■ ASSIGNED TASK
Please write each entry out again exactly as shown.

=== DATA LISTING ===
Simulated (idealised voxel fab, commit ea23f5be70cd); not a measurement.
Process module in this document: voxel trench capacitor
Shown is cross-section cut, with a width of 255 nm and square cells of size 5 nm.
===

■ RESPONSE AREA
Simulated (idealised voxel fab, commit ea23f5be70cd); not a measurement.
Process module in this document: voxel trench capacitor
Shown is cross-section cut, with a width of 255 nm and square cells of size 5 nm.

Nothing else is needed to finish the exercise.